═══ Entries supplied ═══
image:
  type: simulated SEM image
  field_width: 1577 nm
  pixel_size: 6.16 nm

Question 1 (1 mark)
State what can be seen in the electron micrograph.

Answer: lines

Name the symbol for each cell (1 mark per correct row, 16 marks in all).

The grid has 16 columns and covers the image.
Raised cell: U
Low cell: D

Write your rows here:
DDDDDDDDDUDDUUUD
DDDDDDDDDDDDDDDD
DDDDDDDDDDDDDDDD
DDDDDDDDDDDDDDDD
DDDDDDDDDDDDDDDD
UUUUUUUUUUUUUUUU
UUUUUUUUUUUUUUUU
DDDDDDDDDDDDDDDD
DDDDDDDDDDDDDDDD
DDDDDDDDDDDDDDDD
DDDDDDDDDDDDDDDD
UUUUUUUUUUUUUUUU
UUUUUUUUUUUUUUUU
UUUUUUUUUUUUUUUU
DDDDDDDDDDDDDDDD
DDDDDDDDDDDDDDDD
═══

**Action item:**
Word for word, reproduce the lines of the listing from the first one through the line containing "Name the symbol", and no more.

**Written solution:**
image:
  type: simulated SEM image
  field_width: 1577 nm
  pixel_size: 6.16 nm

Question 1 (1 mark)
State what can be seen in the electron micrograph.

Answer: lines

Name the symbol for each cell (1 mark per correct row, 16 marks in all).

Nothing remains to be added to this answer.